-- DATA RECORDS follows --
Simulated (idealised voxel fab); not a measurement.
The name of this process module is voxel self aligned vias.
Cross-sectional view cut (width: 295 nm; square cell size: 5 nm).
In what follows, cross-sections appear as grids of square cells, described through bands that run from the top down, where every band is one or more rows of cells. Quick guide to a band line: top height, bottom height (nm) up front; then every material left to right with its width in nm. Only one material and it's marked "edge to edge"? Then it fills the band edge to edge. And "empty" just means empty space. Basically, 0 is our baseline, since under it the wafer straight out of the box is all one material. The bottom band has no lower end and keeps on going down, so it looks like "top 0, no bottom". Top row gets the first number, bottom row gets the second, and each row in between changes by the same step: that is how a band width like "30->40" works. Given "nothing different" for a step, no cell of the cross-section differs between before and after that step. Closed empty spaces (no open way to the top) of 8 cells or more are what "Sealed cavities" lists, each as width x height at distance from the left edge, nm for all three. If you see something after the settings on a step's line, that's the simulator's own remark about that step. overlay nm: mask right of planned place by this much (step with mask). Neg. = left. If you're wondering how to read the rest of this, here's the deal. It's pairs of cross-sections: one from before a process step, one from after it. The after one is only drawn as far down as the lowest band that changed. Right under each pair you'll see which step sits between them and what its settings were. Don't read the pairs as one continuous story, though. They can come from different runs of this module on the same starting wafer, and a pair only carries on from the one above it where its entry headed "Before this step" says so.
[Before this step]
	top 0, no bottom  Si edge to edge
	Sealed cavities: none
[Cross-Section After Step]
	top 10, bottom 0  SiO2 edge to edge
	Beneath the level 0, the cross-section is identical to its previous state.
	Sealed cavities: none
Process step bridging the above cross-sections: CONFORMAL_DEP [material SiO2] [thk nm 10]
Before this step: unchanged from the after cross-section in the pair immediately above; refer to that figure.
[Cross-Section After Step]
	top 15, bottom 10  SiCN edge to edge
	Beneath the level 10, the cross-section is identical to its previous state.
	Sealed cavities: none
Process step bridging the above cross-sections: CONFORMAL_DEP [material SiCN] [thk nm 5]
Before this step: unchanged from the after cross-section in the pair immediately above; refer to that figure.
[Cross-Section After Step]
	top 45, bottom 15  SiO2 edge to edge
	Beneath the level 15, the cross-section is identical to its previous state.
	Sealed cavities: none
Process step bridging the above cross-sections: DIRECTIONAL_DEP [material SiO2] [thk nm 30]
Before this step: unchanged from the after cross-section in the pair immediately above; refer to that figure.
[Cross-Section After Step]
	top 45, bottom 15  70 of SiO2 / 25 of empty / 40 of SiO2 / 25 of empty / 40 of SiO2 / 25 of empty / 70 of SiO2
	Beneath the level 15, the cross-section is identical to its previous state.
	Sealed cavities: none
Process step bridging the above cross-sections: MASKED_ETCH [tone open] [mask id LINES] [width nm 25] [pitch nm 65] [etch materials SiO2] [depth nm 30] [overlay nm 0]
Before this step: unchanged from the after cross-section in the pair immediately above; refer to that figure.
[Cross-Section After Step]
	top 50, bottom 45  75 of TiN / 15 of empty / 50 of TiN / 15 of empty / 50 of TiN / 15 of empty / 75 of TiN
-- DATA RECORDS concluded --

**WORK INSTRUCTION:** Transcribe the listing above line for line, from the first line to the line containing "Cross-sectional view cut", inclusive, with no other lines.

**EXERCISE OUTPUT:**
Simulated (idealised voxel fab); not a measurement.
The name of this process module is voxel self aligned vias.
Cross-sectional view cut (width: 295 nm; square cell size: 5 nm).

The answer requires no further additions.